REQUIRED ACTION:
Repeat exactly, and only, the lines of the entries below from the one with "lots untouched by" through the one with "startH: hours from", both ends included.

** DATASET follows **

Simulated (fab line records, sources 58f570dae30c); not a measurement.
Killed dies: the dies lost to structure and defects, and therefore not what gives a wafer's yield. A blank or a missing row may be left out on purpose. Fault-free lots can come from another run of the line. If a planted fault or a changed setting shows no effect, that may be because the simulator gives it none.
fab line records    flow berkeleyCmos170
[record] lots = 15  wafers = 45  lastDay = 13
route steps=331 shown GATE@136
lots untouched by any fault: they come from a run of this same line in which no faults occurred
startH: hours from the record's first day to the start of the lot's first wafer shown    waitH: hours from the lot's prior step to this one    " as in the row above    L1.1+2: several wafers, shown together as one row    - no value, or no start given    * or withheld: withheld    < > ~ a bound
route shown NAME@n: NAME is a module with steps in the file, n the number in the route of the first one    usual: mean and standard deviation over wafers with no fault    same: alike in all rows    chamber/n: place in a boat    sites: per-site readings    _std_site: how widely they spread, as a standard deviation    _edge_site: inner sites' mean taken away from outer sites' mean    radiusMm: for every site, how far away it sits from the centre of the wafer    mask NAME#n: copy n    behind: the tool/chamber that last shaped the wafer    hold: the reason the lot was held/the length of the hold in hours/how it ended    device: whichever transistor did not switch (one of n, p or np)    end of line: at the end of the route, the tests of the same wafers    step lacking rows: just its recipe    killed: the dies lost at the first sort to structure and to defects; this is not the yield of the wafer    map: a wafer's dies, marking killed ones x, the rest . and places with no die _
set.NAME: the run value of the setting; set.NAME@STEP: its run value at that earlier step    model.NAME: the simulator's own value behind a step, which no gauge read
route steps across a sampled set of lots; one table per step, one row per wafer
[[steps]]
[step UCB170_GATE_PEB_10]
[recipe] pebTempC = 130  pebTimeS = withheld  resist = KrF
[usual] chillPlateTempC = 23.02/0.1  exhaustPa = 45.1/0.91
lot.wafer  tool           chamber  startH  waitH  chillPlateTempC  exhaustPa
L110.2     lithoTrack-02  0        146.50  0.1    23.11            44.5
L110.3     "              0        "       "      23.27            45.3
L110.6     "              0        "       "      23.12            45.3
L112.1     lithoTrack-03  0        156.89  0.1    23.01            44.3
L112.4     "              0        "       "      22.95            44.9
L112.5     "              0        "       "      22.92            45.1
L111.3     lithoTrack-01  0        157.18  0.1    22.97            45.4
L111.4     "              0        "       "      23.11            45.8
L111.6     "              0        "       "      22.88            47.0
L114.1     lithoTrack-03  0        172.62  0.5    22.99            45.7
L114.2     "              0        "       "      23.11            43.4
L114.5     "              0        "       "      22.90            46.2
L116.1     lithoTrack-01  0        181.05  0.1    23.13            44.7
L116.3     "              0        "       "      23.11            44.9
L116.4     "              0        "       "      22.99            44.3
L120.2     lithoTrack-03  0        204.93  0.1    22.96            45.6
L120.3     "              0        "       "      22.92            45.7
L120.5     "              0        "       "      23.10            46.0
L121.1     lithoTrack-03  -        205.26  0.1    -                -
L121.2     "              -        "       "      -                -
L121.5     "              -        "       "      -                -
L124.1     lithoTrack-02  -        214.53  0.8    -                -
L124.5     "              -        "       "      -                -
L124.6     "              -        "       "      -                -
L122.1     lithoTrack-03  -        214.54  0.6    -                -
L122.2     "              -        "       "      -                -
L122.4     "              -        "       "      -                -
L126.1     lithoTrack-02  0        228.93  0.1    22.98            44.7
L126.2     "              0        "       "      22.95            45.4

** End of DATASET **

WRITTEN ANSWER:
lots untouched by any fault: they come from a run of this same line in which no faults occurred
startH: hours from the record's first day to the start of the lot's first wafer shown    waitH: hours from the lot's prior step to this one    " as in the row above    L1.1+2: several wafers, shown together as one row    - no value, or no start given    * or withheld: withheld    < > ~ a bound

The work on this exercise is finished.